= EXTRACTED INFORMATION =
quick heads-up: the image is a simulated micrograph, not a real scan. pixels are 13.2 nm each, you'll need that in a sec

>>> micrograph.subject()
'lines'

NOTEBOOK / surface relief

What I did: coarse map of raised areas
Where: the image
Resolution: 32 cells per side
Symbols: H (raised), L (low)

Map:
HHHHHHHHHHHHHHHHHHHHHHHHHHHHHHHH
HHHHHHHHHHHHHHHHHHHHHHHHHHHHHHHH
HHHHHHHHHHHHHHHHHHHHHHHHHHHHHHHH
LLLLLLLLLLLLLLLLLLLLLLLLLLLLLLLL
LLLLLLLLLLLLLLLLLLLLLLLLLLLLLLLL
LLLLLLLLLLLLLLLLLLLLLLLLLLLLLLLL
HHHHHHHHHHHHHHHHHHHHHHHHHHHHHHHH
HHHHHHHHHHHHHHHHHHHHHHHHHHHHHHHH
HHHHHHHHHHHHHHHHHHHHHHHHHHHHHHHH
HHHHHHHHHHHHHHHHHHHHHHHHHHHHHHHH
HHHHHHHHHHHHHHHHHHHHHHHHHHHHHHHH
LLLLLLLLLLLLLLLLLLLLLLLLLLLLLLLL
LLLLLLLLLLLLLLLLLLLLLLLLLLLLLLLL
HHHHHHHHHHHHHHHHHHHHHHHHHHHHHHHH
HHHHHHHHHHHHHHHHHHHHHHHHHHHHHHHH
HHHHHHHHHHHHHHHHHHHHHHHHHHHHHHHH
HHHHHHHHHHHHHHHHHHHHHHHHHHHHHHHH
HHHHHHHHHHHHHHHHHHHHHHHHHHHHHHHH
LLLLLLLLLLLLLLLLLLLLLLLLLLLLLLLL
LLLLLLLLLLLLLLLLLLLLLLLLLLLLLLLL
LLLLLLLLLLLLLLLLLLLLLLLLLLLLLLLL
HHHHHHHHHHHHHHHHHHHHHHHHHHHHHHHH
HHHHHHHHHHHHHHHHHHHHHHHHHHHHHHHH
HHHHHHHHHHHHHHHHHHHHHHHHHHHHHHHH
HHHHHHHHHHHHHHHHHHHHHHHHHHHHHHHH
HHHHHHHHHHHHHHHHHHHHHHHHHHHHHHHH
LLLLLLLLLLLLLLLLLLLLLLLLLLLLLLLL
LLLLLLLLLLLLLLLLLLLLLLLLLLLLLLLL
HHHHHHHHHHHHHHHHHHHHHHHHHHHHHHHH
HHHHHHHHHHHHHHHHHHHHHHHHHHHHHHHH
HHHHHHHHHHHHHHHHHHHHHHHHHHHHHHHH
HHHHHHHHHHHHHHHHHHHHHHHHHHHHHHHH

= ACTION ITEM =
Reproduce verbatim the range of lines that opens the records and closes with the line containing "Symbols: H (raised), L (low)". Omit everything after it.

= TASK OUTPUT =
quick heads-up: the image is a simulated micrograph, not a real scan. pixels are 13.2 nm each, you'll need that in a sec

>>> micrograph.subject()
'lines'

NOTEBOOK / surface relief

What I did: coarse map of raised areas
Where: the image
Resolution: 32 cells per side
Symbols: H (raised), L (low)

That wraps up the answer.